- Data
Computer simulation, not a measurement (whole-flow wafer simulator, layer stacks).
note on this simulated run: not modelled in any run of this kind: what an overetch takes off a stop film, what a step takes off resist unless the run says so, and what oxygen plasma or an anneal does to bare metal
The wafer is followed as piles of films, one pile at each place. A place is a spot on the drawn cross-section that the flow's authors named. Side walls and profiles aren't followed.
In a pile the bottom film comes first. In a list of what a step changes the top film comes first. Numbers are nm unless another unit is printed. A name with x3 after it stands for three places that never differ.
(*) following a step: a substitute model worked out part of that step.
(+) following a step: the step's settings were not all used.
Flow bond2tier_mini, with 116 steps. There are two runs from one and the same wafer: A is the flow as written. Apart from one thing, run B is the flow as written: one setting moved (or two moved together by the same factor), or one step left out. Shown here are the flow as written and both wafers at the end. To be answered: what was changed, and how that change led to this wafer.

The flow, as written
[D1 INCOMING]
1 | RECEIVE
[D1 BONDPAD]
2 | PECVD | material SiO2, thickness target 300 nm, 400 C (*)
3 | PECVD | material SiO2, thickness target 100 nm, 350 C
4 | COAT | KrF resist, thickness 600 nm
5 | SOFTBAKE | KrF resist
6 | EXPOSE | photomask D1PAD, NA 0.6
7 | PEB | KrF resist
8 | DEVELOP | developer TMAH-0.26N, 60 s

- Action item
Reproduce the records exactly as they appear.

- Problem solution
Computer simulation, not a measurement (whole-flow wafer simulator, layer stacks).
note on this simulated run: not modelled in any run of this kind: what an overetch takes off a stop film, what a step takes off resist unless the run says so, and what oxygen plasma or an anneal does to bare metal
The wafer is followed as piles of films, one pile at each place. A place is a spot on the drawn cross-section that the flow's authors named. Side walls and profiles aren't followed.
In a pile the bottom film comes first. In a list of what a step changes the top film comes first. Numbers are nm unless another unit is printed. A name with x3 after it stands for three places that never differ.
(*) following a step: a substitute model worked out part of that step.
(+) following a step: the step's settings were not all used.
Flow bond2tier_mini, with 116 steps. There are two runs from one and the same wafer: A is the flow as written. Apart from one thing, run B is the flow as written: one setting moved (or two moved together by the same factor), or one step left out. Shown here are the flow as written and both wafers at the end. To be answered: what was changed, and how that change led to this wafer.

The flow, as written
[D1 INCOMING]
1 | RECEIVE
[D1 BONDPAD]
2 | PECVD | material SiO2, thickness target 300 nm, 400 C (*)
3 | PECVD | material SiO2, thickness target 100 nm, 350 C
4 | COAT | KrF resist, thickness 600 nm
5 | SOFTBAKE | KrF resist
6 | EXPOSE | photomask D1PAD, NA 0.6
7 | PEB | KrF resist
8 | DEVELOP | developer TMAH-0.26N, 60 s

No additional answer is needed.